= BRIEF =
Which lines run from the start of the data below to the line containing "00011111111111111111111111111111"? Set them down exactly, with none added.

==================================================
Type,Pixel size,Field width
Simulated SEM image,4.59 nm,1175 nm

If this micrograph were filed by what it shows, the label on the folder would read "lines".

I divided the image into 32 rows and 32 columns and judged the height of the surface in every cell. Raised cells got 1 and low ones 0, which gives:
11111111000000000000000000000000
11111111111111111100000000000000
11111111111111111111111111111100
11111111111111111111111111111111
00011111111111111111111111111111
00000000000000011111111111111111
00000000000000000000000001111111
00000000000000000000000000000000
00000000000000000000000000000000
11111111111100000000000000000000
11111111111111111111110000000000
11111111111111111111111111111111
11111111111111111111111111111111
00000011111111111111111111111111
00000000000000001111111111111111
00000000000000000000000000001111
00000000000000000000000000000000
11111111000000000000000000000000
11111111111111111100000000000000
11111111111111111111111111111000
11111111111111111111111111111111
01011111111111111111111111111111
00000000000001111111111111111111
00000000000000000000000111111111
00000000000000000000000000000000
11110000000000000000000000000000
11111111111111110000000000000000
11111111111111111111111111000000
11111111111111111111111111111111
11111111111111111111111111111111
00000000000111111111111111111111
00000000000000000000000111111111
==================================================

= WRITTEN REPLY =
Type,Pixel size,Field width
Simulated SEM image,4.59 nm,1175 nm

If this micrograph were filed by what it shows, the label on the folder would read "lines".

I divided the image into 32 rows and 32 columns and judged the height of the surface in every cell. Raised cells got 1 and low ones 0, which gives:
11111111000000000000000000000000
11111111111111111100000000000000
11111111111111111111111111111100
11111111111111111111111111111111
00011111111111111111111111111111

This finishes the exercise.